> [REQUIRED ACTION] Copy exactly the lines of the material below that run from the one containing "recipe: material: a-Si; target-thk-a: 450; temp-c: 350;" through the one containing "recipe: material: SiOC;". Copy no other lines.

::::
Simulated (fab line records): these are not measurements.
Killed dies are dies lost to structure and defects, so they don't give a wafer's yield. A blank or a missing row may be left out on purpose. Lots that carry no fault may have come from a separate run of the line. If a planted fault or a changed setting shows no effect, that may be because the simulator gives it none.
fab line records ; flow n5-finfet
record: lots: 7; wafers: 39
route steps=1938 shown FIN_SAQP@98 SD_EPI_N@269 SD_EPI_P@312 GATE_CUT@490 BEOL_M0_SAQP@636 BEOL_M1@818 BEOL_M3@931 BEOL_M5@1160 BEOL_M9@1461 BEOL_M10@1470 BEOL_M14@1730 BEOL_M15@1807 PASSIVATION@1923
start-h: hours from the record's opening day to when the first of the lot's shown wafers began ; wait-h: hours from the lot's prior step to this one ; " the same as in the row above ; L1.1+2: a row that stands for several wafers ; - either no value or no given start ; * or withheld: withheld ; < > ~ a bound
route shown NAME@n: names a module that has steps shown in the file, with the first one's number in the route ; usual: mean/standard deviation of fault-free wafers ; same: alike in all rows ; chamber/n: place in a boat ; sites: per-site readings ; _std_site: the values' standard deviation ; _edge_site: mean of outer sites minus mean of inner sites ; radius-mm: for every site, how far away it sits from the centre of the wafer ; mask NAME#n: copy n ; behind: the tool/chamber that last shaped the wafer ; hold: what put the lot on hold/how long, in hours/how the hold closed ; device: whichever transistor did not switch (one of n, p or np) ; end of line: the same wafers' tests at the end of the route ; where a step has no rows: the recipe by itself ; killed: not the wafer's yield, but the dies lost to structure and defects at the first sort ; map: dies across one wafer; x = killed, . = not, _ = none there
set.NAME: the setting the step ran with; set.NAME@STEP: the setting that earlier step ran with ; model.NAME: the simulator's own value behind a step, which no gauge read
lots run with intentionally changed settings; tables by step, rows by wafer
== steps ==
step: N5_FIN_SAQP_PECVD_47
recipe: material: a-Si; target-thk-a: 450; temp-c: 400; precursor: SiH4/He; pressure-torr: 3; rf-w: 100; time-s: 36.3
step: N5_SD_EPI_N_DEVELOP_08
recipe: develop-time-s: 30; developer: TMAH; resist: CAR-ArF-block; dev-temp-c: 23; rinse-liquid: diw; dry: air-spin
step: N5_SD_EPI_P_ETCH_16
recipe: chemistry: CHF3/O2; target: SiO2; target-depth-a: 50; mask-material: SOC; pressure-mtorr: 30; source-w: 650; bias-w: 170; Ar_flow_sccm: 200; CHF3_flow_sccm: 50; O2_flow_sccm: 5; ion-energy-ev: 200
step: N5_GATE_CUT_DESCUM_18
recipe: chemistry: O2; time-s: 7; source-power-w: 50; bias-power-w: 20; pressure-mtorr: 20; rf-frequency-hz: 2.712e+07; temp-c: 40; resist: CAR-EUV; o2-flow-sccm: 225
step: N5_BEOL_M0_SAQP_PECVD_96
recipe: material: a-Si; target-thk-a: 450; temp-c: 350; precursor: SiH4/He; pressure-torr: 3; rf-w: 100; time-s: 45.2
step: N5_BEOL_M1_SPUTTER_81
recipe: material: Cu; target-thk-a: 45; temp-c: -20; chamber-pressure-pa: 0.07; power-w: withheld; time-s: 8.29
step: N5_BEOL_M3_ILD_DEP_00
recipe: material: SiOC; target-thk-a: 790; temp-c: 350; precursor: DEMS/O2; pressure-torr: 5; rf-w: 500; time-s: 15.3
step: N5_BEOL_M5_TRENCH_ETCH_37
::::

> [ANSWER AREA]
recipe: material: a-Si; target-thk-a: 450; temp-c: 350; precursor: SiH4/He; pressure-torr: 3; rf-w: 100; time-s: 45.2
step: N5_BEOL_M1_SPUTTER_81
recipe: material: Cu; target-thk-a: 45; temp-c: -20; chamber-pressure-pa: 0.07; power-w: withheld; time-s: 8.29
step: N5_BEOL_M3_ILD_DEP_00
recipe: material: SiOC; target-thk-a: 790; temp-c: 350; precursor: DEMS/O2; pressure-torr: 5; rf-w: 500; time-s: 15.3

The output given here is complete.